# Assigned task:
Copy each record exactly, word for word.

START Listed entries

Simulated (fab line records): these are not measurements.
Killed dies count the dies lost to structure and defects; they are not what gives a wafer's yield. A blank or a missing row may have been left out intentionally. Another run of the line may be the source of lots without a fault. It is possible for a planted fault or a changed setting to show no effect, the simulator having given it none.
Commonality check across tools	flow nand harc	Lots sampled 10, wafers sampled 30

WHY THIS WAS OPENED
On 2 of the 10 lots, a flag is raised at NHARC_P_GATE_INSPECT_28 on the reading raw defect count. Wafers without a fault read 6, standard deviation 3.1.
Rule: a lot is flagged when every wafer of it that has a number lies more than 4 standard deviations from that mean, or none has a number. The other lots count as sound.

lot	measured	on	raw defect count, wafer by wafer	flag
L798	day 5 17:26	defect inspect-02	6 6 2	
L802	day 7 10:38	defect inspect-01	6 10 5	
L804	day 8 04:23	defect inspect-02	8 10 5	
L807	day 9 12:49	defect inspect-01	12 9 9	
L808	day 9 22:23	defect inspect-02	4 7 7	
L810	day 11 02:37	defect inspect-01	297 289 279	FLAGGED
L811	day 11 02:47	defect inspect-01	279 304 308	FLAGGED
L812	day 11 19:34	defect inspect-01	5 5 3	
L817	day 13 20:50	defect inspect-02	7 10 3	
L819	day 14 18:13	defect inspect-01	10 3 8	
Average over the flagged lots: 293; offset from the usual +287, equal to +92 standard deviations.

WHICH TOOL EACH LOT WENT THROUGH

END Listed entries

# Task answer:
Simulated (fab line records): these are not measurements.
Killed dies count the dies lost to structure and defects; they are not what gives a wafer's yield. A blank or a missing row may have been left out intentionally. Another run of the line may be the source of lots without a fault. It is possible for a planted fault or a changed setting to show no effect, the simulator having given it none.
Commonality check across tools	flow nand harc	Lots sampled 10, wafers sampled 30

WHY THIS WAS OPENED
On 2 of the 10 lots, a flag is raised at NHARC_P_GATE_INSPECT_28 on the reading raw defect count. Wafers without a fault read 6, standard deviation 3.1.
Rule: a lot is flagged when every wafer of it that has a number lies more than 4 standard deviations from that mean, or none has a number. The other lots count as sound.

lot	measured	on	raw defect count, wafer by wafer	flag
L798	day 5 17:26	defect inspect-02	6 6 2	
L802	day 7 10:38	defect inspect-01	6 10 5	
L804	day 8 04:23	defect inspect-02	8 10 5	
L807	day 9 12:49	defect inspect-01	12 9 9	
L808	day 9 22:23	defect inspect-02	4 7 7	
L810	day 11 02:37	defect inspect-01	297 289 279	FLAGGED
L811	day 11 02:47	defect inspect-01	279 304 308	FLAGGED
L812	day 11 19:34	defect inspect-01	5 5 3	
L817	day 13 20:50	defect inspect-02	7 10 3	
L819	day 14 18:13	defect inspect-01	10 3 8	
Average over the flagged lots: 293; offset from the usual +287, equal to +92 standard deviations.

WHICH TOOL EACH LOT WENT THROUGH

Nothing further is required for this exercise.